Data section:
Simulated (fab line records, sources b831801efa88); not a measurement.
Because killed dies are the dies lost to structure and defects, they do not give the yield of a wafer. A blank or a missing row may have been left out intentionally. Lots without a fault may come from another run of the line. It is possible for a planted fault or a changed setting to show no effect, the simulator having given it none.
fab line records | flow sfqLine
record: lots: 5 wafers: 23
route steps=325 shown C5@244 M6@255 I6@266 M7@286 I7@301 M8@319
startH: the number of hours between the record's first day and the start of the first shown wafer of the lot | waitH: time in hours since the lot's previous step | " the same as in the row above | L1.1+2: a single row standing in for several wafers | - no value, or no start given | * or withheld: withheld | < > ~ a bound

Requirement:
The full set of entries must be restated exactly, with none omitted.

Exercise output:
Simulated (fab line records, sources b831801efa88); not a measurement.
Because killed dies are the dies lost to structure and defects, they do not give the yield of a wafer. A blank or a missing row may have been left out intentionally. Lots without a fault may come from another run of the line. It is possible for a planted fault or a changed setting to show no effect, the simulator having given it none.
fab line records | flow sfqLine
record: lots: 5 wafers: 23
route steps=325 shown C5@244 M6@255 I6@266 M7@286 I7@301 M8@319
startH: the number of hours between the record's first day and the start of the first shown wafer of the lot | waitH: time in hours since the lot's previous step | " the same as in the row above | L1.1+2: a single row standing in for several wafers | - no value, or no start given | * or withheld: withheld | < > ~ a bound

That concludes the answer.